**MATERIAL SHOWN**
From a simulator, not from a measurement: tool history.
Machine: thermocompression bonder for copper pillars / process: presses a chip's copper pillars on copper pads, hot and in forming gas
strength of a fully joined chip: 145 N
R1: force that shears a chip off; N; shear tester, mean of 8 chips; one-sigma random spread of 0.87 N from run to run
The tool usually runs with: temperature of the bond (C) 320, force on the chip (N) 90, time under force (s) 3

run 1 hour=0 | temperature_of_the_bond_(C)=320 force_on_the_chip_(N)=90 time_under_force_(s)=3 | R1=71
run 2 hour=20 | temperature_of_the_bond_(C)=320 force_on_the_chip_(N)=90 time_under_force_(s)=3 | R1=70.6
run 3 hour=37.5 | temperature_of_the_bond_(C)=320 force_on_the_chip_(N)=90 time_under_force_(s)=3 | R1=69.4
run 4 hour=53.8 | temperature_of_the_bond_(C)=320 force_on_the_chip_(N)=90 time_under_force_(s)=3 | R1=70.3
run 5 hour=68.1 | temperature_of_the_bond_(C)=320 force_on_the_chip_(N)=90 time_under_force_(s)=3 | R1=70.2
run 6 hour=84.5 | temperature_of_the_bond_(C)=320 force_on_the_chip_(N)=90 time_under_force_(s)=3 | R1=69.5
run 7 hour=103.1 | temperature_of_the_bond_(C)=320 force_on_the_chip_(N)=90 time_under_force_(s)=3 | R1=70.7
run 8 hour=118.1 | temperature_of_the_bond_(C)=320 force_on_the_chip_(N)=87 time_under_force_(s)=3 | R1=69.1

**BRIEF**
In the material above, find the line containing "The tool usually" and the line containing "run 6 hour=84.5", then write out exactly those two lines and every line between them, and nothing more.

**ANSWER SPACE**
The tool usually runs with: temperature of the bond (C) 320, force on the chip (N) 90, time under force (s) 3

run 1 hour=0 | temperature_of_the_bond_(C)=320 force_on_the_chip_(N)=90 time_under_force_(s)=3 | R1=71
run 2 hour=20 | temperature_of_the_bond_(C)=320 force_on_the_chip_(N)=90 time_under_force_(s)=3 | R1=70.6
run 3 hour=37.5 | temperature_of_the_bond_(C)=320 force_on_the_chip_(N)=90 time_under_force_(s)=3 | R1=69.4
run 4 hour=53.8 | temperature_of_the_bond_(C)=320 force_on_the_chip_(N)=90 time_under_force_(s)=3 | R1=70.3
run 5 hour=68.1 | temperature_of_the_bond_(C)=320 force_on_the_chip_(N)=90 time_under_force_(s)=3 | R1=70.2
run 6 hour=84.5 | temperature_of_the_bond_(C)=320 force_on_the_chip_(N)=90 time_under_force_(s)=3 | R1=69.5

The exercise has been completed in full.